Reproduce each entry below exactly, without omitting any.

Segment Open

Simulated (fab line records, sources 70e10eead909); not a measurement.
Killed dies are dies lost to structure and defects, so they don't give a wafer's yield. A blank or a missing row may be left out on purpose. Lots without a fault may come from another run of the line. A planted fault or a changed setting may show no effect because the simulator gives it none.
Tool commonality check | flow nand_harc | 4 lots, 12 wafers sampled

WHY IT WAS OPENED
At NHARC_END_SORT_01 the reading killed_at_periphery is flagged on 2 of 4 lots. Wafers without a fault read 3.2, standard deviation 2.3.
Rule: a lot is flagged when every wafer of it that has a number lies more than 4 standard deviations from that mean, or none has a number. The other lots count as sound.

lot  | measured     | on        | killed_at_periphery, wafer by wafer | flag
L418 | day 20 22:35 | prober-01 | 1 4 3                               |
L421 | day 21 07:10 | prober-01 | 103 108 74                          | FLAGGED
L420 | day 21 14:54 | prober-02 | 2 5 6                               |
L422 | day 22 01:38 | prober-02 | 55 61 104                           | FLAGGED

Segment Closed

◆ Exercise answer ◆
Simulated (fab line records, sources 70e10eead909); not a measurement.
Killed dies are dies lost to structure and defects, so they don't give a wafer's yield. A blank or a missing row may be left out on purpose. Lots without a fault may come from another run of the line. A planted fault or a changed setting may show no effect because the simulator gives it none.
Tool commonality check | flow nand_harc | 4 lots, 12 wafers sampled

WHY IT WAS OPENED
At NHARC_END_SORT_01 the reading killed_at_periphery is flagged on 2 of 4 lots. Wafers without a fault read 3.2, standard deviation 2.3.
Rule: a lot is flagged when every wafer of it that has a number lies more than 4 standard deviations from that mean, or none has a number. The other lots count as sound.

lot  | measured     | on        | killed_at_periphery, wafer by wafer | flag
L418 | day 20 22:35 | prober-01 | 1 4 3                               |
L421 | day 21 07:10 | prober-01 | 103 108 74                          | FLAGGED
L420 | day 21 14:54 | prober-02 | 2 5 6                               |
L422 | day 22 01:38 | prober-02 | 55 61 104                           | FLAGGED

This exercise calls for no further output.